___

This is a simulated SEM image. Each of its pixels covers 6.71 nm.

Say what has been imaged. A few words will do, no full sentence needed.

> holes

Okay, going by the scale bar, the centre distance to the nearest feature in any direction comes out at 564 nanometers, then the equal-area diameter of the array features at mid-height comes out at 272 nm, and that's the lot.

___

WORK ITEM: Hand back the whole listing, exactly as it is.

TASK RESULT:
This is a simulated SEM image. Each of its pixels covers 6.71 nm.

Say what has been imaged. A few words will do, no full sentence needed.

> holes

Okay, going by the scale bar, the centre distance to the nearest feature in any direction comes out at 564 nanometers, then the equal-area diameter of the array features at mid-height comes out at 272 nm, and that's the lot.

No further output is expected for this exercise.